▼▼▼

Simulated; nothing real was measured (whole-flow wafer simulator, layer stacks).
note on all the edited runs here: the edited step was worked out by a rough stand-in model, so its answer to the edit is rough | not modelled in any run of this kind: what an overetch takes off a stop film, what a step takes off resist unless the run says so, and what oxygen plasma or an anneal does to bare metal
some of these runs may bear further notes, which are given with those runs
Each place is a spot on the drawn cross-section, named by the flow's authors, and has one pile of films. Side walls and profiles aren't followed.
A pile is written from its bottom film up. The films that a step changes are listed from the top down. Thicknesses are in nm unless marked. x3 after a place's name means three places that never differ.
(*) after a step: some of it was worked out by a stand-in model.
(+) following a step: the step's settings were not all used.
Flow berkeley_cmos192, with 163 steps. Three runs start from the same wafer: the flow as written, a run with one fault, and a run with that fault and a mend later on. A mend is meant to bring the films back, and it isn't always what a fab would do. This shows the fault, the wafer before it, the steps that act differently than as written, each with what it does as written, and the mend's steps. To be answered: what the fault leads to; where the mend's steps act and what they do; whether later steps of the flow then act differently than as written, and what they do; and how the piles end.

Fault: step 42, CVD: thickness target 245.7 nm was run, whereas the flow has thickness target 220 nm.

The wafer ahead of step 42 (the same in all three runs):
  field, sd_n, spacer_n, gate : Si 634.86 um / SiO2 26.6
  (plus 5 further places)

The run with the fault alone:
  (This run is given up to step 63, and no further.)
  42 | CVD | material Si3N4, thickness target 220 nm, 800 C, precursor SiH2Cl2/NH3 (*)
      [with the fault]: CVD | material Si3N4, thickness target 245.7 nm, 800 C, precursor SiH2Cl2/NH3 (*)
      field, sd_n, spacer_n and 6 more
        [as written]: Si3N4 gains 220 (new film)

▲▲▲

§ Task item
All lines above from the one with "(This run is" to the one with "field, sd_n, spacer_n and 6 more", inclusive, should be copied exactly, and no other lines.

§ Answer space
  (This run is given up to step 63, and no further.)
  42 | CVD | material Si3N4, thickness target 220 nm, 800 C, precursor SiH2Cl2/NH3 (*)
      [with the fault]: CVD | material Si3N4, thickness target 245.7 nm, 800 C, precursor SiH2Cl2/NH3 (*)
      field, sd_n, spacer_n and 6 more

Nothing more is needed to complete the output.